========================================================================

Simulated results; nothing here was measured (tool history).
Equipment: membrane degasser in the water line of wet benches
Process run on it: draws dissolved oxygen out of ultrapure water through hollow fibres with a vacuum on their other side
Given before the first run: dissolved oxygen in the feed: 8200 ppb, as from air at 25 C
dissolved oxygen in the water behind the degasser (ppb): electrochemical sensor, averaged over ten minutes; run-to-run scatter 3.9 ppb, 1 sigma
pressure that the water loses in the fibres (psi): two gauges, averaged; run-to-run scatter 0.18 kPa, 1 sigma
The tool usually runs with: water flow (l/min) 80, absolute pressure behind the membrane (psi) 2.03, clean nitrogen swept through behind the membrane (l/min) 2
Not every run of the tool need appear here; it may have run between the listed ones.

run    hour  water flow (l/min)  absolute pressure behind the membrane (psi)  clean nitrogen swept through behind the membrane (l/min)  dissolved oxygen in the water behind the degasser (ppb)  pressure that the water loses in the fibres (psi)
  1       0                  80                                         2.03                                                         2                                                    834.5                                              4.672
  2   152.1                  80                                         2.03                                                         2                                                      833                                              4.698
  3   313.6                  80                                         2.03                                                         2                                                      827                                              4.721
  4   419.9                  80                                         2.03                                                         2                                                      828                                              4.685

========================================================================

Work order: Output the records exactly, including every line.

Exercise result:
Simulated results; nothing here was measured (tool history).
Equipment: membrane degasser in the water line of wet benches
Process run on it: draws dissolved oxygen out of ultrapure water through hollow fibres with a vacuum on their other side
Given before the first run: dissolved oxygen in the feed: 8200 ppb, as from air at 25 C
dissolved oxygen in the water behind the degasser (ppb): electrochemical sensor, averaged over ten minutes; run-to-run scatter 3.9 ppb, 1 sigma
pressure that the water loses in the fibres (psi): two gauges, averaged; run-to-run scatter 0.18 kPa, 1 sigma
The tool usually runs with: water flow (l/min) 80, absolute pressure behind the membrane (psi) 2.03, clean nitrogen swept through behind the membrane (l/min) 2
Not every run of the tool need appear here; it may have run between the listed ones.

run    hour  water flow (l/min)  absolute pressure behind the membrane (psi)  clean nitrogen swept through behind the membrane (l/min)  dissolved oxygen in the water behind the degasser (ppb)  pressure that the water loses in the fibres (psi)
  1       0                  80                                         2.03                                                         2                                                    834.5                                              4.672
  2   152.1                  80                                         2.03                                                         2                                                      833                                              4.698
  3   313.6                  80                                         2.03                                                         2                                                      827                                              4.721
  4   419.9                  80                                         2.03                                                         2                                                      828                                              4.685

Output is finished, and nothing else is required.